BRIEF:
Write out exactly the lines from the start of the entries through the one that contains "B1: reference wafer", including both.

DATA SHOWN below:

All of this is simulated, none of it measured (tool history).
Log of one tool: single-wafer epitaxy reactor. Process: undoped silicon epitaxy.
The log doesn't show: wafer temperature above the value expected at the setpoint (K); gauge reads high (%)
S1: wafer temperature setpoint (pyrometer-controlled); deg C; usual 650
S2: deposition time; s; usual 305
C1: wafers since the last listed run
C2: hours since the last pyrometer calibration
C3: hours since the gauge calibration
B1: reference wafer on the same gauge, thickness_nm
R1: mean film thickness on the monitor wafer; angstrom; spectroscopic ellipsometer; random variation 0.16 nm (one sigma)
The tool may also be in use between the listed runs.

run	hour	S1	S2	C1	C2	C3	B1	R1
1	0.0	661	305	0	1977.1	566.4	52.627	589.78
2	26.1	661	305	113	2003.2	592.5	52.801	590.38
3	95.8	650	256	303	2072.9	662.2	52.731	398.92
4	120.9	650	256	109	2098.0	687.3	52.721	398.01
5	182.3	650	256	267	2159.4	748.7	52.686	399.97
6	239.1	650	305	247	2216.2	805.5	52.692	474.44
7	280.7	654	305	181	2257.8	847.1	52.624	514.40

End of DATA SHOWN.

WRITTEN RESPONSE:
All of this is simulated, none of it measured (tool history).
Log of one tool: single-wafer epitaxy reactor. Process: undoped silicon epitaxy.
The log doesn't show: wafer temperature above the value expected at the setpoint (K); gauge reads high (%)
S1: wafer temperature setpoint (pyrometer-controlled); deg C; usual 650
S2: deposition time; s; usual 305
C1: wafers since the last listed run
C2: hours since the last pyrometer calibration
C3: hours since the gauge calibration
B1: reference wafer on the same gauge, thickness_nm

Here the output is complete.